Work item: A stretch of the entries below is to be set down exactly, running from the line with "Sure, you're looking at parallel lines." through the line with "nanometres | 29.7 |", both included, and no other line.

Dataset:
--- START ---

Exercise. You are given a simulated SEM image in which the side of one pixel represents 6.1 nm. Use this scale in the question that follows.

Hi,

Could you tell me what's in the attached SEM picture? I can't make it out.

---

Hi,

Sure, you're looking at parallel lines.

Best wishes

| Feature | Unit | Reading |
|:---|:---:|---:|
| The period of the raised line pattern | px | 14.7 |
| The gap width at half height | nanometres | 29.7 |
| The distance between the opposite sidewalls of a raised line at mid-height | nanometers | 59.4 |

--- END ---

Exercise result:
Sure, you're looking at parallel lines.

Best wishes

| Feature | Unit | Reading |
|:---|:---:|---:|
| The period of the raised line pattern | px | 14.7 |
| The gap width at half height | nanometres | 29.7 |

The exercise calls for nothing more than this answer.